§ Exercise: The data are to be restated in full, exactly as presented.

§ Supplied data:
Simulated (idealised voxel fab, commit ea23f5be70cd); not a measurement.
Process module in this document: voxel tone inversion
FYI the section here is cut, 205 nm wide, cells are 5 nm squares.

§ Answer box:
Simulated (idealised voxel fab, commit ea23f5be70cd); not a measurement.
Process module in this document: voxel tone inversion
FYI the section here is cut, 205 nm wide, cells are 5 nm squares.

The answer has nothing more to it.